> Work request
From the first line of the records below through the line containing "(+) after a", copy everything exactly and nothing more.

::::

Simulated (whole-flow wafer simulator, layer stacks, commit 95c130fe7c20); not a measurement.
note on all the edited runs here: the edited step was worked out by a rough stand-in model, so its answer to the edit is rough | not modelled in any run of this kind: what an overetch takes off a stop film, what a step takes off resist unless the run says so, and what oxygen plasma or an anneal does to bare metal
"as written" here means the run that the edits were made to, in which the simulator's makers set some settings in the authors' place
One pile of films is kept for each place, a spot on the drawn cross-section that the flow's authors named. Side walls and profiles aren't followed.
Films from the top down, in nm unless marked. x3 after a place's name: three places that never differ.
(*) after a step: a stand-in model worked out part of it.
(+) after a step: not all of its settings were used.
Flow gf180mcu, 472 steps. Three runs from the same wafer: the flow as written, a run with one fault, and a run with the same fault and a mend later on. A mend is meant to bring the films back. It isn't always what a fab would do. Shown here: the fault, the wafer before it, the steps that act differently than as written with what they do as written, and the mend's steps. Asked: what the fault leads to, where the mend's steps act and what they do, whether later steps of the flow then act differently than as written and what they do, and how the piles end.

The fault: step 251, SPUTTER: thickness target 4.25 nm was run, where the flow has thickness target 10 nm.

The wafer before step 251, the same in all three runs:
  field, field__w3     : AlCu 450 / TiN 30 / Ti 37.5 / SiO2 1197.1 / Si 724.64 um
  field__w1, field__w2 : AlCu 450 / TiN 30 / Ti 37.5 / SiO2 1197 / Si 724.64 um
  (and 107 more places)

::::

> Answer box
Simulated (whole-flow wafer simulator, layer stacks, commit 95c130fe7c20); not a measurement.
note on all the edited runs here: the edited step was worked out by a rough stand-in model, so its answer to the edit is rough | not modelled in any run of this kind: what an overetch takes off a stop film, what a step takes off resist unless the run says so, and what oxygen plasma or an anneal does to bare metal
"as written" here means the run that the edits were made to, in which the simulator's makers set some settings in the authors' place
One pile of films is kept for each place, a spot on the drawn cross-section that the flow's authors named. Side walls and profiles aren't followed.
Films from the top down, in nm unless marked. x3 after a place's name: three places that never differ.
(*) after a step: a stand-in model worked out part of it.
(+) after a step: not all of its settings were used.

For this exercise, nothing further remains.